§ ENTRIES PROVIDED:
•••••

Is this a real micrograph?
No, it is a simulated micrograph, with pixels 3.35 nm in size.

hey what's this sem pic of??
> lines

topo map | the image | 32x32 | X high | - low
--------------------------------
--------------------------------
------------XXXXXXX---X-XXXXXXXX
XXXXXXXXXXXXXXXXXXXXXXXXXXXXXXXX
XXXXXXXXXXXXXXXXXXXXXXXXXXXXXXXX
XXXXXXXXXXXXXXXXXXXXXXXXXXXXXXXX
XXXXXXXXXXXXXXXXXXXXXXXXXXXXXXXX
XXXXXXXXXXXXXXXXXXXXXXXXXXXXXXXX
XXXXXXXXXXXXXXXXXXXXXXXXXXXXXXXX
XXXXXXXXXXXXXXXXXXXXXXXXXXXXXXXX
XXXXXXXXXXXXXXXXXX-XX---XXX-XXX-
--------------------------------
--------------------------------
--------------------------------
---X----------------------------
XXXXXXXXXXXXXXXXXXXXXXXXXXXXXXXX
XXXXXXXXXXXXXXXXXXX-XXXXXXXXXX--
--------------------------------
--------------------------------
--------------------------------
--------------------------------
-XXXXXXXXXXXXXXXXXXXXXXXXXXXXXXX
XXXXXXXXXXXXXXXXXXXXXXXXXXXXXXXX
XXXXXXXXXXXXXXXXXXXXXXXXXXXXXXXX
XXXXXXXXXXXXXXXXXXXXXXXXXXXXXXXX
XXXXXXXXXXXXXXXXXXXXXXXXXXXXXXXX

•••••

§ WORK REQUEST:
A faithful transcription of all the material is what this exercise calls for.

§ ANSWER AREA:
Is this a real micrograph?
No, it is a simulated micrograph, with pixels 3.35 nm in size.

hey what's this sem pic of??
> lines

topo map | the image | 32x32 | X high | - low
--------------------------------
--------------------------------
------------XXXXXXX---X-XXXXXXXX
XXXXXXXXXXXXXXXXXXXXXXXXXXXXXXXX
XXXXXXXXXXXXXXXXXXXXXXXXXXXXXXXX
XXXXXXXXXXXXXXXXXXXXXXXXXXXXXXXX
XXXXXXXXXXXXXXXXXXXXXXXXXXXXXXXX
XXXXXXXXXXXXXXXXXXXXXXXXXXXXXXXX
XXXXXXXXXXXXXXXXXXXXXXXXXXXXXXXX
XXXXXXXXXXXXXXXXXXXXXXXXXXXXXXXX
XXXXXXXXXXXXXXXXXX-XX---XXX-XXX-
--------------------------------
--------------------------------
--------------------------------
---X----------------------------
XXXXXXXXXXXXXXXXXXXXXXXXXXXXXXXX
XXXXXXXXXXXXXXXXXXX-XXXXXXXXXX--
--------------------------------
--------------------------------
--------------------------------
--------------------------------
-XXXXXXXXXXXXXXXXXXXXXXXXXXXXXXX
XXXXXXXXXXXXXXXXXXXXXXXXXXXXXXXX
XXXXXXXXXXXXXXXXXXXXXXXXXXXXXXXX
XXXXXXXXXXXXXXXXXXXXXXXXXXXXXXXX
XXXXXXXXXXXXXXXXXXXXXXXXXXXXXXXX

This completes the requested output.